_Required action_:
The records that follow are to be given again exactly.

□ □ □ □ □

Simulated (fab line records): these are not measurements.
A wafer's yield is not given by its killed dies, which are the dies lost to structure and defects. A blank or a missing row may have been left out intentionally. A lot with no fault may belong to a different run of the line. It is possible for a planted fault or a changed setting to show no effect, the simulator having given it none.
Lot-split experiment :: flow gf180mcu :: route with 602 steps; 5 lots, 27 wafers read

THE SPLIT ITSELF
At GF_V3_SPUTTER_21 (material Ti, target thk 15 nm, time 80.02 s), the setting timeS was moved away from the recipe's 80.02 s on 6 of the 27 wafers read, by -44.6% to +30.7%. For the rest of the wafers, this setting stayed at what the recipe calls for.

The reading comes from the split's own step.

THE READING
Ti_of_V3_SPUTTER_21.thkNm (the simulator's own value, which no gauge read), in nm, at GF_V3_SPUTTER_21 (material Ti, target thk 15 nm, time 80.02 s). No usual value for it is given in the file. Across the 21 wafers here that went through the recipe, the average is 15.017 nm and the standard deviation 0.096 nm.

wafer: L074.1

□ □ □ □ □

_Your solution_:
Simulated (fab line records): these are not measurements.
A wafer's yield is not given by its killed dies, which are the dies lost to structure and defects. A blank or a missing row may have been left out intentionally. A lot with no fault may belong to a different run of the line. It is possible for a planted fault or a changed setting to show no effect, the simulator having given it none.
Lot-split experiment :: flow gf180mcu :: route with 602 steps; 5 lots, 27 wafers read

THE SPLIT ITSELF
At GF_V3_SPUTTER_21 (material Ti, target thk 15 nm, time 80.02 s), the setting timeS was moved away from the recipe's 80.02 s on 6 of the 27 wafers read, by -44.6% to +30.7%. For the rest of the wafers, this setting stayed at what the recipe calls for.

The reading comes from the split's own step.

THE READING
Ti_of_V3_SPUTTER_21.thkNm (the simulator's own value, which no gauge read), in nm, at GF_V3_SPUTTER_21 (material Ti, target thk 15 nm, time 80.02 s). No usual value for it is given in the file. Across the 21 wafers here that went through the recipe, the average is 15.017 nm and the standard deviation 0.096 nm.

wafer: L074.1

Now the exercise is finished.